> **Exercise**: The output must match the entries below exactly.

> **Excerpted data**:

=== Section Start ===

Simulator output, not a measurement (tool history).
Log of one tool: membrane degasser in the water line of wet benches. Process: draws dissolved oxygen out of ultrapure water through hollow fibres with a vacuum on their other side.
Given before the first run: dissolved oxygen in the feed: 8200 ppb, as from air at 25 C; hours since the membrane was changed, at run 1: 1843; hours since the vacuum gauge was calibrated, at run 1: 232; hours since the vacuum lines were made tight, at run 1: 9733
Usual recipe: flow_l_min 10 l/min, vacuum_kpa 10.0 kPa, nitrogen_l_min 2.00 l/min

=== Section End ===

> **Problem solution**:
Simulator output, not a measurement (tool history).
Log of one tool: membrane degasser in the water line of wet benches. Process: draws dissolved oxygen out of ultrapure water through hollow fibres with a vacuum on their other side.
Given before the first run: dissolved oxygen in the feed: 8200 ppb, as from air at 25 C; hours since the membrane was changed, at run 1: 1843; hours since the vacuum gauge was calibrated, at run 1: 232; hours since the vacuum lines were made tight, at run 1: 9733
Usual recipe: flow_l_min 10 l/min, vacuum_kpa 10.0 kPa, nitrogen_l_min 2.00 l/min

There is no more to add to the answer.